Material supplied:
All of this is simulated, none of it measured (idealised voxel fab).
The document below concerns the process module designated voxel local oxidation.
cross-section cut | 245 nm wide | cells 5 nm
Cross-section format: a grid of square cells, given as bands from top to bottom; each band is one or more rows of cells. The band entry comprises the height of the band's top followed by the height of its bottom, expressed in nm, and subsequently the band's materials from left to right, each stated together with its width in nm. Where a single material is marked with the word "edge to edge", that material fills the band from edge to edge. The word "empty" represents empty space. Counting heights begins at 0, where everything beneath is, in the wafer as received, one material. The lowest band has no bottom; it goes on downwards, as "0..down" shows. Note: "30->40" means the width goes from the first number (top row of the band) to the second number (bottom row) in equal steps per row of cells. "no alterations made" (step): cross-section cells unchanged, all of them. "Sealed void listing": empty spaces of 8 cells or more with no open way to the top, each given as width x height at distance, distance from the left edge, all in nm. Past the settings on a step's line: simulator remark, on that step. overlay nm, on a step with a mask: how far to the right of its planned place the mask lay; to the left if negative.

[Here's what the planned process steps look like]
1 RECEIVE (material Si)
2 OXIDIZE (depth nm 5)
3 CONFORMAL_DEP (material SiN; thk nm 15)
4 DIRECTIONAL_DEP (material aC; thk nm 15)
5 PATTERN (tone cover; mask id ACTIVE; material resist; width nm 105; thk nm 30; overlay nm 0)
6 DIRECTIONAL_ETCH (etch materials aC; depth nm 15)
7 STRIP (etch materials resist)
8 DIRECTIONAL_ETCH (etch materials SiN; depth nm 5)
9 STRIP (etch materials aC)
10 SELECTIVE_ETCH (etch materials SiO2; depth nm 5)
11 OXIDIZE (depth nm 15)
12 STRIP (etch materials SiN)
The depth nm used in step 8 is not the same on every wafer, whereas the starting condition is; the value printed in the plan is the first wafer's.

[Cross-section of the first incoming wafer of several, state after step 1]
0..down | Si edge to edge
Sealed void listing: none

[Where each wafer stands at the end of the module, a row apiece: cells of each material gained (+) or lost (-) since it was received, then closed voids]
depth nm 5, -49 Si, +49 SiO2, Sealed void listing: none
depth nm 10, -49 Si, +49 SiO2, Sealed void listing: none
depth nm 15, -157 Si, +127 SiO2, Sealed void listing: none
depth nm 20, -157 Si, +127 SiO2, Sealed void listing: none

Activity: Exactly as they appear, please write out the lines from the opening of the listing above down to the line containing "cross-section cut | 245 nm wide | cells 5 nm", with both end lines included.

Written answer:
All of this is simulated, none of it measured (idealised voxel fab).
The document below concerns the process module designated voxel local oxidation.
cross-section cut | 245 nm wide | cells 5 nm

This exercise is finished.